### Requirement
Copy out, word for word, the lines from the start of the data below through the line containing "## 2. WHAT IT IS, AND WHAT IT ISN'T", and no others.

═════ Listed entries ═════

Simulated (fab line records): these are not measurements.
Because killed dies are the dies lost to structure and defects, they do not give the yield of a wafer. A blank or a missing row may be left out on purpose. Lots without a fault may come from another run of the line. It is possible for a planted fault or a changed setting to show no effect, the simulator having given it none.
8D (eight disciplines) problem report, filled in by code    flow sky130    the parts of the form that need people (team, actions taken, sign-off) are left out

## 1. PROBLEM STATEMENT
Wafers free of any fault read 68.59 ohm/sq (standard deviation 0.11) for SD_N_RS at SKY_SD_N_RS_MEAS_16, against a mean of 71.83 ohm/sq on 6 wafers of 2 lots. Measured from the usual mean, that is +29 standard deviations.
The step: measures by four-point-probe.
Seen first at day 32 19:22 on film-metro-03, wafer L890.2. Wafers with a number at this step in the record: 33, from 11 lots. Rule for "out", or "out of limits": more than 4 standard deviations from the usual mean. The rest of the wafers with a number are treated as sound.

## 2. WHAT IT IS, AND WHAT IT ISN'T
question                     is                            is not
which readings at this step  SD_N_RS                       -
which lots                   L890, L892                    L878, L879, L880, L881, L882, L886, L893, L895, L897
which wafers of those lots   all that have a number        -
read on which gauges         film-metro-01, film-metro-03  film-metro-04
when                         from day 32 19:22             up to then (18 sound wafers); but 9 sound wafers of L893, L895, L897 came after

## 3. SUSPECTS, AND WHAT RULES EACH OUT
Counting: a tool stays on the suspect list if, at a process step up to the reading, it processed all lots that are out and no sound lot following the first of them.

═════

### Task output
Simulated (fab line records): these are not measurements.
Because killed dies are the dies lost to structure and defects, they do not give the yield of a wafer. A blank or a missing row may be left out on purpose. Lots without a fault may come from another run of the line. It is possible for a planted fault or a changed setting to show no effect, the simulator having given it none.
8D (eight disciplines) problem report, filled in by code    flow sky130    the parts of the form that need people (team, actions taken, sign-off) are left out

## 1. PROBLEM STATEMENT
Wafers free of any fault read 68.59 ohm/sq (standard deviation 0.11) for SD_N_RS at SKY_SD_N_RS_MEAS_16, against a mean of 71.83 ohm/sq on 6 wafers of 2 lots. Measured from the usual mean, that is +29 standard deviations.
The step: measures by four-point-probe.
Seen first at day 32 19:22 on film-metro-03, wafer L890.2. Wafers with a number at this step in the record: 33, from 11 lots. Rule for "out", or "out of limits": more than 4 standard deviations from the usual mean. The rest of the wafers with a number are treated as sound.

## 2. WHAT IT IS, AND WHAT IT ISN'T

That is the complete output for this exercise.